DATASET ENTRIES START

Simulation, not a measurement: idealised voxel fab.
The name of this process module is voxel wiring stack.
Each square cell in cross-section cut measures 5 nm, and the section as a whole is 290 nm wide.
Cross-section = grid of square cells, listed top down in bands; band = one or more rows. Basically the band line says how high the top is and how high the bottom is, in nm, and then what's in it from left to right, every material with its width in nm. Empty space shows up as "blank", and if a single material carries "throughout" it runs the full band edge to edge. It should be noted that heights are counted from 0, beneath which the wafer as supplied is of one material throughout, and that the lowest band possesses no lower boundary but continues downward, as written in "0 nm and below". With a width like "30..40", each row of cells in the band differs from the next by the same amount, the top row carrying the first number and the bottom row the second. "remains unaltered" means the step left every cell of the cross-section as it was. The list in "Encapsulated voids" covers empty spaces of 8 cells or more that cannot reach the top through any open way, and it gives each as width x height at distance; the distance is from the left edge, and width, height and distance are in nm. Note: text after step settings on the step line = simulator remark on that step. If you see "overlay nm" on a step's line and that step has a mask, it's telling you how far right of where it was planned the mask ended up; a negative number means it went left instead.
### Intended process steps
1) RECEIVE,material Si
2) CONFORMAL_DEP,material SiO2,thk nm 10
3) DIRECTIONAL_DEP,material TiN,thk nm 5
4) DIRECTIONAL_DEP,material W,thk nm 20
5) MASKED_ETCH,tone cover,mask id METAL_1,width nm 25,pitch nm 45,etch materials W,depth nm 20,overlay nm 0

DATASET ENTRIES END

REQUIREMENT - From the first line of the data through the line with "Each square cell", quote each line exactly and add nothing else.

EXERCISE RESULT -
Simulation, not a measurement: idealised voxel fab.
The name of this process module is voxel wiring stack.
Each square cell in cross-section cut measures 5 nm, and the section as a whole is 290 nm wide.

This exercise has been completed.